========

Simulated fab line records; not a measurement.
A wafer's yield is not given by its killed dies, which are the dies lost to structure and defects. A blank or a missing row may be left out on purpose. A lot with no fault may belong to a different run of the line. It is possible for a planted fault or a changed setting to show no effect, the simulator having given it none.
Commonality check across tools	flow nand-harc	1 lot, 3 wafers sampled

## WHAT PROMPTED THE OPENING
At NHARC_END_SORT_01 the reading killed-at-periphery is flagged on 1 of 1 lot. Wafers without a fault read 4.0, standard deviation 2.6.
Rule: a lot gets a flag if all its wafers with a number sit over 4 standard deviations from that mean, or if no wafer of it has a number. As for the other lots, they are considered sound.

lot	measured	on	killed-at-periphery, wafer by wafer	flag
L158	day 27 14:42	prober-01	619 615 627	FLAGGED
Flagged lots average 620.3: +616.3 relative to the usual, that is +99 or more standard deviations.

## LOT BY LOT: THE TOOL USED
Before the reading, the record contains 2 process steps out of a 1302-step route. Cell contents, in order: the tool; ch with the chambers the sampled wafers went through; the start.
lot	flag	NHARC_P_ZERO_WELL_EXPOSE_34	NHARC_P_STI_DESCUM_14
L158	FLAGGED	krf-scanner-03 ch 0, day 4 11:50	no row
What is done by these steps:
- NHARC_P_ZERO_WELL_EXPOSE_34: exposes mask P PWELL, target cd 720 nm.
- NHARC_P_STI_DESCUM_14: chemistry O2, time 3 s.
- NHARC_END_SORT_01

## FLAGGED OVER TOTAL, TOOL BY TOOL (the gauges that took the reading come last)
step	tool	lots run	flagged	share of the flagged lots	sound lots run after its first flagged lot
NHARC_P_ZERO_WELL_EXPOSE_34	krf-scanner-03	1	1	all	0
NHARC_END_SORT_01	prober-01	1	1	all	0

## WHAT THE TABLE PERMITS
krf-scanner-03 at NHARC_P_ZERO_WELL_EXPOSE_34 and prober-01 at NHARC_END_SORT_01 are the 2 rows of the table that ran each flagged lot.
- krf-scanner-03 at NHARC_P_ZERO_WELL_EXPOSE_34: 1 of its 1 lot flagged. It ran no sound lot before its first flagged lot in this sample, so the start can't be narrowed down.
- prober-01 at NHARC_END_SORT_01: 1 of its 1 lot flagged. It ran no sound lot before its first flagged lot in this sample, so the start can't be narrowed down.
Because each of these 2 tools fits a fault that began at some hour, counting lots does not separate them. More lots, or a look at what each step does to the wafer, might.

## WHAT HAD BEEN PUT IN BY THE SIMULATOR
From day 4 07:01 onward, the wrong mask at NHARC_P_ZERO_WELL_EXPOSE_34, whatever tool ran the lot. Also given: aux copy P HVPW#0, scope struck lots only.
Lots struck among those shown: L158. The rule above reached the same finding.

========

Word for word, quote the lines of the material from the first line through the line with "At NHARC_END_SORT_01 the", both ends included.

REPLY →
Simulated fab line records; not a measurement.
A wafer's yield is not given by its killed dies, which are the dies lost to structure and defects. A blank or a missing row may be left out on purpose. A lot with no fault may belong to a different run of the line. It is possible for a planted fault or a changed setting to show no effect, the simulator having given it none.
Commonality check across tools	flow nand-harc	1 lot, 3 wafers sampled

## WHAT PROMPTED THE OPENING
At NHARC_END_SORT_01 the reading killed-at-periphery is flagged on 1 of 1 lot. Wafers without a fault read 4.0, standard deviation 2.6.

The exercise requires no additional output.